**WORK ITEM:** Print the data exactly as it appears, keeping every word.

○ ○ ○ ○ ○ ○ ○

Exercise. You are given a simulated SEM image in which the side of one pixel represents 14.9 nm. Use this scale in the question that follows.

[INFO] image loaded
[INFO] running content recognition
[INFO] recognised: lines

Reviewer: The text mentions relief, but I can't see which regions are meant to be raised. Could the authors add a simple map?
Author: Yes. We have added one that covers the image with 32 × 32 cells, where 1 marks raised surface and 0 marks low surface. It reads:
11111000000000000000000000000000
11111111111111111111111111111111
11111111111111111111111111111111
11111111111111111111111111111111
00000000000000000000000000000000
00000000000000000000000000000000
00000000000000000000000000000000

○ ○ ○ ○ ○ ○ ○

**RESPONSE:**
Exercise. You are given a simulated SEM image in which the side of one pixel represents 14.9 nm. Use this scale in the question that follows.

[INFO] image loaded
[INFO] running content recognition
[INFO] recognised: lines

Reviewer: The text mentions relief, but I can't see which regions are meant to be raised. Could the authors add a simple map?
Author: Yes. We have added one that covers the image with 32 × 32 cells, where 1 marks raised surface and 0 marks low surface. It reads:
11111000000000000000000000000000
11111111111111111111111111111111
11111111111111111111111111111111
11111111111111111111111111111111
00000000000000000000000000000000
00000000000000000000000000000000
00000000000000000000000000000000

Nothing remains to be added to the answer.